EXERCISE
Repeat the material below exactly, line for line.

__________________________________________________

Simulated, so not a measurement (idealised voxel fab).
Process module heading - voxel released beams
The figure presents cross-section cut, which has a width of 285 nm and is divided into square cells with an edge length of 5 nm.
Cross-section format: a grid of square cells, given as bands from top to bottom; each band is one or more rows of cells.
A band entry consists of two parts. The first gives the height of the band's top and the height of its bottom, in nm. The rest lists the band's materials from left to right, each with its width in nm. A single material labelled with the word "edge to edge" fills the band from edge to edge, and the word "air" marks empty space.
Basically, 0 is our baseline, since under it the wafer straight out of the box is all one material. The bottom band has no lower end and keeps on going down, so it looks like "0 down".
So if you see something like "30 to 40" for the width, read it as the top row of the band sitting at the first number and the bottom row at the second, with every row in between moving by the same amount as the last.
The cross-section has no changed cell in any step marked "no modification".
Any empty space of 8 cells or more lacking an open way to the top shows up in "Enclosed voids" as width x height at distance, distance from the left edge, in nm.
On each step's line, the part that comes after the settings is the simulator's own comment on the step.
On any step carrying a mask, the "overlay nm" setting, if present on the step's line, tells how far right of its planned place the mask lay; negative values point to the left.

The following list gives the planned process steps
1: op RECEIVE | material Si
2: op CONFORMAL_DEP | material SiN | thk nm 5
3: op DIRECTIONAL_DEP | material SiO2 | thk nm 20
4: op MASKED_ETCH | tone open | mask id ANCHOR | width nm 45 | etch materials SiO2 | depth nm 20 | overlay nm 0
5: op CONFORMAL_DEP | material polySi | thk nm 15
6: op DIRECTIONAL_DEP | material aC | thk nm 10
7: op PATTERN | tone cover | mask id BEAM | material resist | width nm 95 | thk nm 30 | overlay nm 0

__________________________________________________

EXERCISE RESULT
Simulated, so not a measurement (idealised voxel fab).
Process module heading - voxel released beams
The figure presents cross-section cut, which has a width of 285 nm and is divided into square cells with an edge length of 5 nm.
Cross-section format: a grid of square cells, given as bands from top to bottom; each band is one or more rows of cells.
A band entry consists of two parts. The first gives the height of the band's top and the height of its bottom, in nm. The rest lists the band's materials from left to right, each with its width in nm. A single material labelled with the word "edge to edge" fills the band from edge to edge, and the word "air" marks empty space.
Basically, 0 is our baseline, since under it the wafer straight out of the box is all one material. The bottom band has no lower end and keeps on going down, so it looks like "0 down".
So if you see something like "30 to 40" for the width, read it as the top row of the band sitting at the first number and the bottom row at the second, with every row in between moving by the same amount as the last.
The cross-section has no changed cell in any step marked "no modification".
Any empty space of 8 cells or more lacking an open way to the top shows up in "Enclosed voids" as width x height at distance, distance from the left edge, in nm.
On each step's line, the part that comes after the settings is the simulator's own comment on the step.
On any step carrying a mask, the "overlay nm" setting, if present on the step's line, tells how far right of its planned place the mask lay; negative values point to the left.

The following list gives the planned process steps
1: op RECEIVE | material Si
2: op CONFORMAL_DEP | material SiN | thk nm 5
3: op DIRECTIONAL_DEP | material SiO2 | thk nm 20
4: op MASKED_ETCH | tone open | mask id ANCHOR | width nm 45 | etch materials SiO2 | depth nm 20 | overlay nm 0
5: op CONFORMAL_DEP | material polySi | thk nm 15
6: op DIRECTIONAL_DEP | material aC | thk nm 10
7: op PATTERN | tone cover | mask id BEAM | material resist | width nm 95 | thk nm 30 | overlay nm 0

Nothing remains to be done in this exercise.